### LISTED ENTRIES
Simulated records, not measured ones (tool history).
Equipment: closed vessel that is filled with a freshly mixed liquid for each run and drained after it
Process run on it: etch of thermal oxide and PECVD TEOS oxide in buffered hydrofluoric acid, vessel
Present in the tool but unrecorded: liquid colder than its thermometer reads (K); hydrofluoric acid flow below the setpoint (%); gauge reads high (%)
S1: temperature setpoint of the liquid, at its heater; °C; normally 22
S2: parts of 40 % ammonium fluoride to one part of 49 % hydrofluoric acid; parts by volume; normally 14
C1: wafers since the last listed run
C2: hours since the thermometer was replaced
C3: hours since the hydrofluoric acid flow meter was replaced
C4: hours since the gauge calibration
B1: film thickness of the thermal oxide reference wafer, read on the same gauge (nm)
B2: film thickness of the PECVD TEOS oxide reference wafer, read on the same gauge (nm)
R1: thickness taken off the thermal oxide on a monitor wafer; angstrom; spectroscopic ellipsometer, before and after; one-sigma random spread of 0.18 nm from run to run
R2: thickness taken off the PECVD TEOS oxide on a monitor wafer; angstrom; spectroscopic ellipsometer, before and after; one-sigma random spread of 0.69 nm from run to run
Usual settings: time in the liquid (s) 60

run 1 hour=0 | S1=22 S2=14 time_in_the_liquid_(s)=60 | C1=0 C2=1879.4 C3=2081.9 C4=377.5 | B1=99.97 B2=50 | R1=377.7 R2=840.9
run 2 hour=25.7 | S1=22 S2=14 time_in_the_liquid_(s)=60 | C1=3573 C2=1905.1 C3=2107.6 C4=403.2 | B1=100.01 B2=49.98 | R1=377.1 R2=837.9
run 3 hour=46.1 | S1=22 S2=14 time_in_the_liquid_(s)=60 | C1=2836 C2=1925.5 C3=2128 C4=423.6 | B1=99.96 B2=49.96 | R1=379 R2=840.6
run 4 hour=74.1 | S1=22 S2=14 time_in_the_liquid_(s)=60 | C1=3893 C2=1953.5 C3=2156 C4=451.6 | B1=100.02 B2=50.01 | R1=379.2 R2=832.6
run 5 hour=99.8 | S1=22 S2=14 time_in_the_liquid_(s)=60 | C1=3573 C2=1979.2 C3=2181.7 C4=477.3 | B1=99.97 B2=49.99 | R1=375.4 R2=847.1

### EXERCISE
Only the lines from the beginning of the material to the line containing "R1: thickness taken" should be echoed, verbatim and in full.

### WORKED SOLUTION
Simulated records, not measured ones (tool history).
Equipment: closed vessel that is filled with a freshly mixed liquid for each run and drained after it
Process run on it: etch of thermal oxide and PECVD TEOS oxide in buffered hydrofluoric acid, vessel
Present in the tool but unrecorded: liquid colder than its thermometer reads (K); hydrofluoric acid flow below the setpoint (%); gauge reads high (%)
S1: temperature setpoint of the liquid, at its heater; °C; normally 22
S2: parts of 40 % ammonium fluoride to one part of 49 % hydrofluoric acid; parts by volume; normally 14
C1: wafers since the last listed run
C2: hours since the thermometer was replaced
C3: hours since the hydrofluoric acid flow meter was replaced
C4: hours since the gauge calibration
B1: film thickness of the thermal oxide reference wafer, read on the same gauge (nm)
B2: film thickness of the PECVD TEOS oxide reference wafer, read on the same gauge (nm)
R1: thickness taken off the thermal oxide on a monitor wafer; angstrom; spectroscopic ellipsometer, before and after; one-sigma random spread of 0.18 nm from run to run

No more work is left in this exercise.